---+---
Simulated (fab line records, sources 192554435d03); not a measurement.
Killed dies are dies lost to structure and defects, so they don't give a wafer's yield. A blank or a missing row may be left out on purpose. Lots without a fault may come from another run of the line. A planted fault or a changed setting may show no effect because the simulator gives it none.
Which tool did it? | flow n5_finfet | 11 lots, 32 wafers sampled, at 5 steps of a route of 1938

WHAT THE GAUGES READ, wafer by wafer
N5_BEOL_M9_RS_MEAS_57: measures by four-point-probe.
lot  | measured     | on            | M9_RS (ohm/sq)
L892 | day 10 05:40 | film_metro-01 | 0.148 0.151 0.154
---+---

Assignment:
Each line above needs to be repeated exactly, with nothing omitted.

Worked solution:
Simulated (fab line records, sources 192554435d03); not a measurement.
Killed dies are dies lost to structure and defects, so they don't give a wafer's yield. A blank or a missing row may be left out on purpose. Lots without a fault may come from another run of the line. A planted fault or a changed setting may show no effect because the simulator gives it none.
Which tool did it? | flow n5_finfet | 11 lots, 32 wafers sampled, at 5 steps of a route of 1938

WHAT THE GAUGES READ, wafer by wafer
N5_BEOL_M9_RS_MEAS_57: measures by four-point-probe.
lot  | measured     | on            | M9_RS (ohm/sq)
L892 | day 10 05:40 | film_metro-01 | 0.148 0.151 0.154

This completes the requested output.